**Source data**.
....................

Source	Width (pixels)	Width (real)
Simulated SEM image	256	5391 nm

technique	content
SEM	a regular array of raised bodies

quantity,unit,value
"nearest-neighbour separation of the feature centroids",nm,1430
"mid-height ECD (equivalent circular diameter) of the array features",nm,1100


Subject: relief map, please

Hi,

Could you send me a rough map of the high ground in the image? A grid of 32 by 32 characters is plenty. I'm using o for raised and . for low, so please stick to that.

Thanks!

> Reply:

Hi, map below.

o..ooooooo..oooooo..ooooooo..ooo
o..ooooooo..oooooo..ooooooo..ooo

....................

**Assigned task**.
Everything in the data above should be output exactly as it stands.

**Answer space**.
Source	Width (pixels)	Width (real)
Simulated SEM image	256	5391 nm

technique	content
SEM	a regular array of raised bodies

quantity,unit,value
"nearest-neighbour separation of the feature centroids",nm,1430
"mid-height ECD (equivalent circular diameter) of the array features",nm,1100


Subject: relief map, please

Hi,

Could you send me a rough map of the high ground in the image? A grid of 32 by 32 characters is plenty. I'm using o for raised and . for low, so please stick to that.

Thanks!

> Reply:

Hi, map below.

o..ooooooo..oooooo..ooooooo..ooo
o..ooooooo..oooooo..ooooooo..ooo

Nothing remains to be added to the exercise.